● Supplied information
+ + + + + + +
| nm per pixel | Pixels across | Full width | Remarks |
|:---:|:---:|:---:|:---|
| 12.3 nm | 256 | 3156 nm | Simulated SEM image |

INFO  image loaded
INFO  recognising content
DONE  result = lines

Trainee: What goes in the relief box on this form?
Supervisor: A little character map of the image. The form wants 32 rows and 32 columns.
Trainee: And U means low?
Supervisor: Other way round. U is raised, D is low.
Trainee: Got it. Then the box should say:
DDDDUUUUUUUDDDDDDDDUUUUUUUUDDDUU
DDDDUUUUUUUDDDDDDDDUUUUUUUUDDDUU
+ + + + + + +

● Required action
Each line of the material above is to be retyped verbatim.

● Answer box
| nm per pixel | Pixels across | Full width | Remarks |
|:---:|:---:|:---:|:---|
| 12.3 nm | 256 | 3156 nm | Simulated SEM image |

INFO  image loaded
INFO  recognising content
DONE  result = lines

Trainee: What goes in the relief box on this form?
Supervisor: A little character map of the image. The form wants 32 rows and 32 columns.
Trainee: And U means low?
Supervisor: Other way round. U is raised, D is low.
Trainee: Got it. Then the box should say:
DDDDUUUUUUUDDDDDDDDUUUUUUUUDDDUU
DDDDUUUUUUUDDDDDDDDUUUUUUUUDDDUU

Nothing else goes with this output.